:: Exercise ::
Would you restate word for word the lines of the listing, beginning at the first and ending with the line that holds "5) DIRECTIONAL_DEP [material aC] [thk nm 15]"?

:: Dataset content ::
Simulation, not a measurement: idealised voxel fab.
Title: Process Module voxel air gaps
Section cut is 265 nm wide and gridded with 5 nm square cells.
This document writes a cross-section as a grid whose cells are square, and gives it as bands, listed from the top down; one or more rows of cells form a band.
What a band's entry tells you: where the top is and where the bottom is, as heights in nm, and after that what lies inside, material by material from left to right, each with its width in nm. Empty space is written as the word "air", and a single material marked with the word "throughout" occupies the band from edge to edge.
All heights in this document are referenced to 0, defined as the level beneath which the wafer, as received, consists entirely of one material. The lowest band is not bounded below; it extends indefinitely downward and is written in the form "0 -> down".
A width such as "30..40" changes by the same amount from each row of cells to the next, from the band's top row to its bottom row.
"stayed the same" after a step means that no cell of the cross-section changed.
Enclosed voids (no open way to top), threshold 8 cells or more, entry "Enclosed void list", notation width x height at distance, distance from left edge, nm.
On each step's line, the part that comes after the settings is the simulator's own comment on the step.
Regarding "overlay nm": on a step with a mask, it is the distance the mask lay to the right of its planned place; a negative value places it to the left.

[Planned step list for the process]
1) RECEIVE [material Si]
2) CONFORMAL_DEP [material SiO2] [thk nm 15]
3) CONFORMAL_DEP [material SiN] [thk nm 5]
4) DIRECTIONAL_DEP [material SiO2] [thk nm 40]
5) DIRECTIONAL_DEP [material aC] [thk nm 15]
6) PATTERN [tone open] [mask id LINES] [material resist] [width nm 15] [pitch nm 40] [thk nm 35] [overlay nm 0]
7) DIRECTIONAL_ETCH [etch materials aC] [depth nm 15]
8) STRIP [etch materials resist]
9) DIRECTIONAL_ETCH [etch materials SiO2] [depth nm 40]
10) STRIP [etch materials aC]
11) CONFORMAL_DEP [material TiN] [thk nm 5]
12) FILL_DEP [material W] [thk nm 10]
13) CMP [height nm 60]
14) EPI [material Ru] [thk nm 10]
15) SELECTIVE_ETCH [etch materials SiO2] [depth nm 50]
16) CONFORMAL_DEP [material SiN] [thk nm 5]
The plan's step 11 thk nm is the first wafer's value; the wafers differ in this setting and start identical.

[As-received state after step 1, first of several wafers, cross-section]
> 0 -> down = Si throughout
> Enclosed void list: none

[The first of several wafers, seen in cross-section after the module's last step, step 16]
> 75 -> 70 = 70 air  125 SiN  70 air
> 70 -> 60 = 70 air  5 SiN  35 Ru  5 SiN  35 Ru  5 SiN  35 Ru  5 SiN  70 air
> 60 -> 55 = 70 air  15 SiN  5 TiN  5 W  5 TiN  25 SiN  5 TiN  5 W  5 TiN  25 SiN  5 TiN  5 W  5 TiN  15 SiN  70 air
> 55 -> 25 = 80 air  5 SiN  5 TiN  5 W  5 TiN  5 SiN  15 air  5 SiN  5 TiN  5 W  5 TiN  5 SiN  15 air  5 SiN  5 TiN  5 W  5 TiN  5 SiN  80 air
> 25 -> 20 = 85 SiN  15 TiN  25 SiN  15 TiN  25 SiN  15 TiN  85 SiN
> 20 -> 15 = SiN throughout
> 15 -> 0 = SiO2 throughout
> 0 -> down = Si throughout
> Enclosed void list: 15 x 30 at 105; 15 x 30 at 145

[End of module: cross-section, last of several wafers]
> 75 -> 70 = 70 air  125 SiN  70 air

:: Worked solution ::
Simulation, not a measurement: idealised voxel fab.
Title: Process Module voxel air gaps
Section cut is 265 nm wide and gridded with 5 nm square cells.
This document writes a cross-section as a grid whose cells are square, and gives it as bands, listed from the top down; one or more rows of cells form a band.
What a band's entry tells you: where the top is and where the bottom is, as heights in nm, and after that what lies inside, material by material from left to right, each with its width in nm. Empty space is written as the word "air", and a single material marked with the word "throughout" occupies the band from edge to edge.
All heights in this document are referenced to 0, defined as the level beneath which the wafer, as received, consists entirely of one material. The lowest band is not bounded below; it extends indefinitely downward and is written in the form "0 -> down".
A width such as "30..40" changes by the same amount from each row of cells to the next, from the band's top row to its bottom row.
"stayed the same" after a step means that no cell of the cross-section changed.
Enclosed voids (no open way to top), threshold 8 cells or more, entry "Enclosed void list", notation width x height at distance, distance from left edge, nm.
On each step's line, the part that comes after the settings is the simulator's own comment on the step.
Regarding "overlay nm": on a step with a mask, it is the distance the mask lay to the right of its planned place; a negative value places it to the left.

[Planned step list for the process]
1) RECEIVE [material Si]
2) CONFORMAL_DEP [material SiO2] [thk nm 15]
3) CONFORMAL_DEP [material SiN] [thk nm 5]
4) DIRECTIONAL_DEP [material SiO2] [thk nm 40]
5) DIRECTIONAL_DEP [material aC] [thk nm 15]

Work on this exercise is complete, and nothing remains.